■ ■ ■ ■ ■

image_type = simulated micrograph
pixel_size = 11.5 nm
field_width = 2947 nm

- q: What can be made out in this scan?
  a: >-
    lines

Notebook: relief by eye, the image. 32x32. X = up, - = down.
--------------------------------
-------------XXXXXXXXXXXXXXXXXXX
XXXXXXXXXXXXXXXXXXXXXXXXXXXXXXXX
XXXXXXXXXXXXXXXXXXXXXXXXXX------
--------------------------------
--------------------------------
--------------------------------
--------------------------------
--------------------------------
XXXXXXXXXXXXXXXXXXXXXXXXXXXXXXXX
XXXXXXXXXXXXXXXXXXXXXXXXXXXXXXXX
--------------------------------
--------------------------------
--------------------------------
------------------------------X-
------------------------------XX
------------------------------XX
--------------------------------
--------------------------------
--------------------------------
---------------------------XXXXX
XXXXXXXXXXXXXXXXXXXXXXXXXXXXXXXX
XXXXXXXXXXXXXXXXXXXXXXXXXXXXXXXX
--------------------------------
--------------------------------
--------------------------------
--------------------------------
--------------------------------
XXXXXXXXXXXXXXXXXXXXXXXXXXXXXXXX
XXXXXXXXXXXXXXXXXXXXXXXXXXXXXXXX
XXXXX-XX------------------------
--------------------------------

■ ■ ■ ■ ■

Work order ::
When you retype the data above, start at its first line, stop after the line containing "-------------XXXXXXXXXXXXXXXXXXX", and leave out everything else.

Written response ::
image_type = simulated micrograph
pixel_size = 11.5 nm
field_width = 2947 nm

- q: What can be made out in this scan?
  a: >-
    lines

Notebook: relief by eye, the image. 32x32. X = up, - = down.
--------------------------------
-------------XXXXXXXXXXXXXXXXXXX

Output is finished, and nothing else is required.